_REQUIREMENT_.
Repeat only the lines below from the one containing "34 | DEVELOP" through the one containing "40 | SOFTBAKE | i-line resist", inclusive, exactly as written.

── RAW DATA ──

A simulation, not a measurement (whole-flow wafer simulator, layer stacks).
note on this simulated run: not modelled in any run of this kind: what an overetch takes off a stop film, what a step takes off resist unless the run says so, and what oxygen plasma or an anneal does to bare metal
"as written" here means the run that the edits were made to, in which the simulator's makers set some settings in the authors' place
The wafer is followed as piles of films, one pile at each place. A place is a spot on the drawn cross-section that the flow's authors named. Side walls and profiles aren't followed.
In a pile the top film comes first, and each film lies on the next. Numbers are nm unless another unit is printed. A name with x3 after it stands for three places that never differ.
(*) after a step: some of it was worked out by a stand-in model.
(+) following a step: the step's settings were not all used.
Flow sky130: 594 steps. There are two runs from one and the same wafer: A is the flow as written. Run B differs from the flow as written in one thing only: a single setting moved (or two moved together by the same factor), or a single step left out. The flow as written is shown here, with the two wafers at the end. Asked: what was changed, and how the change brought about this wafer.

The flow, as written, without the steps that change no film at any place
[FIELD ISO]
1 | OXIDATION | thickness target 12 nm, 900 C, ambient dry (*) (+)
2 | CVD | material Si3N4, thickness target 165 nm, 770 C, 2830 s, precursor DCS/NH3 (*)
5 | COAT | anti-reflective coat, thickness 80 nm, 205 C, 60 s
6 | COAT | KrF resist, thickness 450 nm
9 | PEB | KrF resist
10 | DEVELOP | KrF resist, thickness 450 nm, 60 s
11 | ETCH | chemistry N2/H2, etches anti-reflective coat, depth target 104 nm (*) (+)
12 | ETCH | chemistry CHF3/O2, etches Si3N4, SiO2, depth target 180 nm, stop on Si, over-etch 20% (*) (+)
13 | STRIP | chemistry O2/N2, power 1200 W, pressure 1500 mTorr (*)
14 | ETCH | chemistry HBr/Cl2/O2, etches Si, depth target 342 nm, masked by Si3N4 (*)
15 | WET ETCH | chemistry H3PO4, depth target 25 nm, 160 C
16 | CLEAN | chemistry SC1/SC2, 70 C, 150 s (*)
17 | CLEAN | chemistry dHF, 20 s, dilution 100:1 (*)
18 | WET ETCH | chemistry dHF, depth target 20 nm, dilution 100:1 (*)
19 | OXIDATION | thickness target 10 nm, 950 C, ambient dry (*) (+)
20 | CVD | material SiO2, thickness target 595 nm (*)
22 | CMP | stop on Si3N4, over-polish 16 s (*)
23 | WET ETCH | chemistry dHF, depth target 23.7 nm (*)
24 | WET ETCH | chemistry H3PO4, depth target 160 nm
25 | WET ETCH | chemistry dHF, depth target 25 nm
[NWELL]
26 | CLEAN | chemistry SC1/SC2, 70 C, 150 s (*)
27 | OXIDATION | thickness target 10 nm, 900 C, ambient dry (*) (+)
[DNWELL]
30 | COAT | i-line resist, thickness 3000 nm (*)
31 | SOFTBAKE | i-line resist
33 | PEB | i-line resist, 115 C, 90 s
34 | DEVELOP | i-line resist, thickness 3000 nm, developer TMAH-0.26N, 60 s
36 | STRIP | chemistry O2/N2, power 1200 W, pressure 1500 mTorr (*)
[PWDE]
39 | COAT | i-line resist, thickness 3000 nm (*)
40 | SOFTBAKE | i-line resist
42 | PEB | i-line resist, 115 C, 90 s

───

_WRITTEN RESPONSE_.
34 | DEVELOP | i-line resist, thickness 3000 nm, developer TMAH-0.26N, 60 s
36 | STRIP | chemistry O2/N2, power 1200 W, pressure 1500 mTorr (*)
[PWDE]
39 | COAT | i-line resist, thickness 3000 nm (*)
40 | SOFTBAKE | i-line resist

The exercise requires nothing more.